TASK ITEM: Please quote exactly the lines below from the line containing "15 | RECEIVE" to the line containing "[D2 BONDPAD]", both lines included, and nothing else.

*** Opening of DATASET EXTRACT ***

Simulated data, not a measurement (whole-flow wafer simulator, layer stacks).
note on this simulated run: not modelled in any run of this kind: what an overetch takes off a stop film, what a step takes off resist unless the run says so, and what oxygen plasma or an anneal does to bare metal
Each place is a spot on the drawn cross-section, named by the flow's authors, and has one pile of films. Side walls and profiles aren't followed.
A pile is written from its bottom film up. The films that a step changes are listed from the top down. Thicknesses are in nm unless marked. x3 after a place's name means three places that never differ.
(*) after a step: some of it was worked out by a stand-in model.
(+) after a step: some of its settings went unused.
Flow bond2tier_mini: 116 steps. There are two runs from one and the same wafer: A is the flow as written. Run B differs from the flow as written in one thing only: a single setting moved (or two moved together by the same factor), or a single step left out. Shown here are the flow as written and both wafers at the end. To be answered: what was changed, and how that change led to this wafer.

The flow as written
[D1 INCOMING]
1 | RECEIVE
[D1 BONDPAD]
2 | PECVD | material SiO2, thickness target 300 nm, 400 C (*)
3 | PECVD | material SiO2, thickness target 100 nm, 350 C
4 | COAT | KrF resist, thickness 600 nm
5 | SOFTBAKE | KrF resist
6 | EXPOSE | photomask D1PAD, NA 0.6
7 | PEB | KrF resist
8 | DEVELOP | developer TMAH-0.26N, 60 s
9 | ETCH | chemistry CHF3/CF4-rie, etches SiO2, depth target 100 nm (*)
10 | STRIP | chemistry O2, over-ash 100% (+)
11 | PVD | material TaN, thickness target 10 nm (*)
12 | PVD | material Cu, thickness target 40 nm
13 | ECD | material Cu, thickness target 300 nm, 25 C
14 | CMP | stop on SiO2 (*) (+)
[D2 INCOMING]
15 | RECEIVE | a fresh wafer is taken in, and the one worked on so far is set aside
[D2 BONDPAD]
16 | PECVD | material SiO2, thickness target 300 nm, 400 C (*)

*** Close of DATASET EXTRACT ***

TASK RESULT:
15 | RECEIVE | a fresh wafer is taken in, and the one worked on so far is set aside
[D2 BONDPAD]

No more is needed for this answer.